_ASSIGNED TASK_. Set the data down again so that every line matches exactly.

_DATA SUPPLIED_.
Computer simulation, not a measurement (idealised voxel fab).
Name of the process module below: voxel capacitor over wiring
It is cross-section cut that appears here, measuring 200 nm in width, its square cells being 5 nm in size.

_EXERCISE RESULT_.
Computer simulation, not a measurement (idealised voxel fab).
Name of the process module below: voxel capacitor over wiring
It is cross-section cut that appears here, measuring 200 nm in width, its square cells being 5 nm in size.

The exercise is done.